**Work task:**
Repeat, line for line, the entries below from the first line to the line containing "(Torr) | oes_product_au (a.u.)", counting both ends.

**Supplied records:**
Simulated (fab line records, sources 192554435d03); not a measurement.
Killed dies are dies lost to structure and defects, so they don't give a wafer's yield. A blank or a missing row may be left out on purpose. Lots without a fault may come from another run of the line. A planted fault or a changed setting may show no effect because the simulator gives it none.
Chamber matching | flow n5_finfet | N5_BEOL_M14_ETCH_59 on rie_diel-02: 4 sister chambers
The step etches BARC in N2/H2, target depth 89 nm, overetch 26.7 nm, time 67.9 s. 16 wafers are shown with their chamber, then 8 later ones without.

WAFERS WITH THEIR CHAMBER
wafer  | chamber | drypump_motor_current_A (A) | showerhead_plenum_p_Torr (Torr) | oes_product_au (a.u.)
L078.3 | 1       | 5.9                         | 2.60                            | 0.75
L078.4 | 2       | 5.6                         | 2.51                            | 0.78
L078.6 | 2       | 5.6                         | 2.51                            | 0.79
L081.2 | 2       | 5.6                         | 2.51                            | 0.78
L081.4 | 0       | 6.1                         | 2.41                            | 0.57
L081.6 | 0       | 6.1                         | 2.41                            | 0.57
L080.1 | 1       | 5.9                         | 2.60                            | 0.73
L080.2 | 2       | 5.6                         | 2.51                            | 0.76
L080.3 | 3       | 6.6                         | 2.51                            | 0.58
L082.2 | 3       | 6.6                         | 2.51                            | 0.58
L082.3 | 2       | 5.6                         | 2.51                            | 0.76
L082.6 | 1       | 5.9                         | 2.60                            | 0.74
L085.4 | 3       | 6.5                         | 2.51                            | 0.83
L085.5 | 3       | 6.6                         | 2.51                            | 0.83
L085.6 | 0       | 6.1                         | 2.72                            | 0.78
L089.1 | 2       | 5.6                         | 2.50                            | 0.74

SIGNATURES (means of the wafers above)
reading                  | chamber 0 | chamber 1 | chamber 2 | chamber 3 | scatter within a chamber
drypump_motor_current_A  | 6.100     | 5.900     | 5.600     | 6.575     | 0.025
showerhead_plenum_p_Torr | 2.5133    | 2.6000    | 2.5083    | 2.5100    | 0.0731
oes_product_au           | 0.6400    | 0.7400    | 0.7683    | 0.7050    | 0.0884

**Answer area:**
Simulated (fab line records, sources 192554435d03); not a measurement.
Killed dies are dies lost to structure and defects, so they don't give a wafer's yield. A blank or a missing row may be left out on purpose. Lots without a fault may come from another run of the line. A planted fault or a changed setting may show no effect because the simulator gives it none.
Chamber matching | flow n5_finfet | N5_BEOL_M14_ETCH_59 on rie_diel-02: 4 sister chambers
The step etches BARC in N2/H2, target depth 89 nm, overetch 26.7 nm, time 67.9 s. 16 wafers are shown with their chamber, then 8 later ones without.

WAFERS WITH THEIR CHAMBER
wafer  | chamber | drypump_motor_current_A (A) | showerhead_plenum_p_Torr (Torr) | oes_product_au (a.u.)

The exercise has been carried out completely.